(Given information)
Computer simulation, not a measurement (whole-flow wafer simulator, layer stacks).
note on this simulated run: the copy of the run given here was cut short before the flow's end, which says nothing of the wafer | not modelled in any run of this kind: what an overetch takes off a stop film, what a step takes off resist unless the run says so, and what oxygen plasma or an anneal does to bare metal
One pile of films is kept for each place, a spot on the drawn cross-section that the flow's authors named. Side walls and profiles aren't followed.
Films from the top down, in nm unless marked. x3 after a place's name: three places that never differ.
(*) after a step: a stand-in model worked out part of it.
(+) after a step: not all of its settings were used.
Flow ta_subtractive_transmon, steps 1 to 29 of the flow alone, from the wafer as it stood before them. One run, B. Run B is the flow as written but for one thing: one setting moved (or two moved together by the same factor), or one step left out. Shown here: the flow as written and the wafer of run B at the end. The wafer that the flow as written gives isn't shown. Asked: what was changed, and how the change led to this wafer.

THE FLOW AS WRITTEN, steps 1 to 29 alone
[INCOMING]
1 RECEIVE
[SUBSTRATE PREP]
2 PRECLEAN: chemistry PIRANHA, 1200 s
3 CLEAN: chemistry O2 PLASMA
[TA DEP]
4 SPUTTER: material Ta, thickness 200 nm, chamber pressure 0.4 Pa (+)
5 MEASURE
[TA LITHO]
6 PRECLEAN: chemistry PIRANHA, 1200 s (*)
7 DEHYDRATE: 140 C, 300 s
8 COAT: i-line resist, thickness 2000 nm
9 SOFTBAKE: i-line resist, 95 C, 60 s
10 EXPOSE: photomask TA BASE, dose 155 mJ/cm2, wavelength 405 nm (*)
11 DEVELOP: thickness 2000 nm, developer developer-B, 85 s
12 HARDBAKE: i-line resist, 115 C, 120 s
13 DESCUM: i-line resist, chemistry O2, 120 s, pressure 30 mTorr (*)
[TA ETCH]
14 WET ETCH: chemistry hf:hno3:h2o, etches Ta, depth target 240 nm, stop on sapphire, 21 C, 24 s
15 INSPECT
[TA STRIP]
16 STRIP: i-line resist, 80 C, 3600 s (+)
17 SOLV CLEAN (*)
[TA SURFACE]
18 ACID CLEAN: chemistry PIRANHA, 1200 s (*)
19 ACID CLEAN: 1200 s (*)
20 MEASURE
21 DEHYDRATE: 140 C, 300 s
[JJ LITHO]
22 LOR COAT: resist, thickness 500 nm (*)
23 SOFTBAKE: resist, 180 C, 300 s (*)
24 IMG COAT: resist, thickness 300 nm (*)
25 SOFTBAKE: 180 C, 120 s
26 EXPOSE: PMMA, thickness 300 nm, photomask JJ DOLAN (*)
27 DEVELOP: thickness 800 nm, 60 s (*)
(End Given information)

Given the records above, return exactly the lines starting at the line containing "18 ACID CLEAN: chemistry PIRANHA, 1200 s (*)" and ending at the line containing "26 EXPOSE: PMMA, thickness", including both.

Task solution |
18 ACID CLEAN: chemistry PIRANHA, 1200 s (*)
19 ACID CLEAN: 1200 s (*)
20 MEASURE
21 DEHYDRATE: 140 C, 300 s
[JJ LITHO]
22 LOR COAT: resist, thickness 500 nm (*)
23 SOFTBAKE: resist, 180 C, 300 s (*)
24 IMG COAT: resist, thickness 300 nm (*)
25 SOFTBAKE: 180 C, 120 s
26 EXPOSE: PMMA, thickness 300 nm, photomask JJ DOLAN (*)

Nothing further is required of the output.